### Data:
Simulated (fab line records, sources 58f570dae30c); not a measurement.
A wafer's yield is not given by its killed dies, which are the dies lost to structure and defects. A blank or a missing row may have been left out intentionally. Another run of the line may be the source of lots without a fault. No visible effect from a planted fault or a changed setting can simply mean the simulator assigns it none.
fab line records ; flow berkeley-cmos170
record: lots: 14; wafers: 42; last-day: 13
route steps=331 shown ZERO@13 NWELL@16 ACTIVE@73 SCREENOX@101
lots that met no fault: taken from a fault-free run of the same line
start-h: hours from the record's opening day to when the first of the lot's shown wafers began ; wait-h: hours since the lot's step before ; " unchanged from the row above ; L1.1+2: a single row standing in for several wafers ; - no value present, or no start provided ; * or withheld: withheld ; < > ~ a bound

### Requirement:
Please output the records shown above, with every character intact.

### Problem solution:
Simulated (fab line records, sources 58f570dae30c); not a measurement.
A wafer's yield is not given by its killed dies, which are the dies lost to structure and defects. A blank or a missing row may have been left out intentionally. Another run of the line may be the source of lots without a fault. No visible effect from a planted fault or a changed setting can simply mean the simulator assigns it none.
fab line records ; flow berkeley-cmos170
record: lots: 14; wafers: 42; last-day: 13
route steps=331 shown ZERO@13 NWELL@16 ACTIVE@73 SCREENOX@101
lots that met no fault: taken from a fault-free run of the same line
start-h: hours from the record's opening day to when the first of the lot's shown wafers began ; wait-h: hours since the lot's step before ; " unchanged from the row above ; L1.1+2: a single row standing in for several wafers ; - no value present, or no start provided ; * or withheld: withheld ; < > ~ a bound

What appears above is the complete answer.